- - -
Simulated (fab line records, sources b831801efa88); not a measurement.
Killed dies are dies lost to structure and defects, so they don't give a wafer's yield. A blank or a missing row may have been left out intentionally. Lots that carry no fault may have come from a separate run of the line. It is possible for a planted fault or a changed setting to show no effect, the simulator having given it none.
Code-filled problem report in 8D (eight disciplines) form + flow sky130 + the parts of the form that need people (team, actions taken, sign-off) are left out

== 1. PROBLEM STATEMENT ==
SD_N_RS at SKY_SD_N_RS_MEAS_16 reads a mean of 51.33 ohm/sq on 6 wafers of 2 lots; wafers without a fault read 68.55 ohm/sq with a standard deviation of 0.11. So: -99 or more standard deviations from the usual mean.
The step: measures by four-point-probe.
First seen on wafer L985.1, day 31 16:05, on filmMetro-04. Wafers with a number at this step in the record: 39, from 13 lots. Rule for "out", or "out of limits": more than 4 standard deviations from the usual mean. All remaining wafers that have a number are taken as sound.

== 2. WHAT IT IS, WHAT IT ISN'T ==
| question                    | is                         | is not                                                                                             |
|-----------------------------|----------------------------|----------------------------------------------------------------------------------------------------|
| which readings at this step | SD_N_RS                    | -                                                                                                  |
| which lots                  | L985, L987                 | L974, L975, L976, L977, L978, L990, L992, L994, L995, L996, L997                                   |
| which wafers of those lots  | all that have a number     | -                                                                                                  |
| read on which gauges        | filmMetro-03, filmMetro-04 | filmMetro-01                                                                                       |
- - -

▶ [REQUIRED ACTION]:
Output every line of the listing exactly as written.

▶ [TASK RESPONSE]:
Simulated (fab line records, sources b831801efa88); not a measurement.
Killed dies are dies lost to structure and defects, so they don't give a wafer's yield. A blank or a missing row may have been left out intentionally. Lots that carry no fault may have come from a separate run of the line. It is possible for a planted fault or a changed setting to show no effect, the simulator having given it none.
Code-filled problem report in 8D (eight disciplines) form + flow sky130 + the parts of the form that need people (team, actions taken, sign-off) are left out

== 1. PROBLEM STATEMENT ==
SD_N_RS at SKY_SD_N_RS_MEAS_16 reads a mean of 51.33 ohm/sq on 6 wafers of 2 lots; wafers without a fault read 68.55 ohm/sq with a standard deviation of 0.11. So: -99 or more standard deviations from the usual mean.
The step: measures by four-point-probe.
First seen on wafer L985.1, day 31 16:05, on filmMetro-04. Wafers with a number at this step in the record: 39, from 13 lots. Rule for "out", or "out of limits": more than 4 standard deviations from the usual mean. All remaining wafers that have a number are taken as sound.

== 2. WHAT IT IS, WHAT IT ISN'T ==
| question                    | is                         | is not                                                                                             |
|-----------------------------|----------------------------|----------------------------------------------------------------------------------------------------|
| which readings at this step | SD_N_RS                    | -                                                                                                  |
| which lots                  | L985, L987                 | L974, L975, L976, L977, L978, L990, L992, L994, L995, L996, L997                                   |
| which wafers of those lots  | all that have a number     | -                                                                                                  |
| read on which gauges        | filmMetro-03, filmMetro-04 | filmMetro-01                                                                                       |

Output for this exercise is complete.